- Recorded information:
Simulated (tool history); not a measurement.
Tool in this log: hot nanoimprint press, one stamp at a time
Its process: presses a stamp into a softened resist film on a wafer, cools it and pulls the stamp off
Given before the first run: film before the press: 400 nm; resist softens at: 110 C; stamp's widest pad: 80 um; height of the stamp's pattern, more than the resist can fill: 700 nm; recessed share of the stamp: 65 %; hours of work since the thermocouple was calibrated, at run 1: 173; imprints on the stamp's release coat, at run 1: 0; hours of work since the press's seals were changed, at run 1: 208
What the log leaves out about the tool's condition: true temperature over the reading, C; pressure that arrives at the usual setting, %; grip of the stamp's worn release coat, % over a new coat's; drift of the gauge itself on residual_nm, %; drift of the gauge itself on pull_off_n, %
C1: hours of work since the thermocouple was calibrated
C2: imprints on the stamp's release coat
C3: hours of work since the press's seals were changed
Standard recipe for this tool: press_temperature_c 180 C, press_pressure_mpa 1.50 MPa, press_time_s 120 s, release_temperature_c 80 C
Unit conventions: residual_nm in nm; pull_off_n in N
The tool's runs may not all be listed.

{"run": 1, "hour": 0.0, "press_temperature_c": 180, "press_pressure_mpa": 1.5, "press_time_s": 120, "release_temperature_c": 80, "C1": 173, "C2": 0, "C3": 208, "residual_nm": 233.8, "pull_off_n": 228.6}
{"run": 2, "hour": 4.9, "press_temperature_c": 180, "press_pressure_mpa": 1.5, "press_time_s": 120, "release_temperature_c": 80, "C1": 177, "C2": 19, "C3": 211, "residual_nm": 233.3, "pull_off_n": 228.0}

- Brief:
Lines wanted from the listing above: the line with "Tool in this" up to and including the line with "C3: hours of". Please write them out exactly, adding nothing else.

- Result:
Tool in this log: hot nanoimprint press, one stamp at a time
Its process: presses a stamp into a softened resist film on a wafer, cools it and pulls the stamp off
Given before the first run: film before the press: 400 nm; resist softens at: 110 C; stamp's widest pad: 80 um; height of the stamp's pattern, more than the resist can fill: 700 nm; recessed share of the stamp: 65 %; hours of work since the thermocouple was calibrated, at run 1: 173; imprints on the stamp's release coat, at run 1: 0; hours of work since the press's seals were changed, at run 1: 208
What the log leaves out about the tool's condition: true temperature over the reading, C; pressure that arrives at the usual setting, %; grip of the stamp's worn release coat, % over a new coat's; drift of the gauge itself on residual_nm, %; drift of the gauge itself on pull_off_n, %
C1: hours of work since the thermocouple was calibrated
C2: imprints on the stamp's release coat
C3: hours of work since the press's seals were changed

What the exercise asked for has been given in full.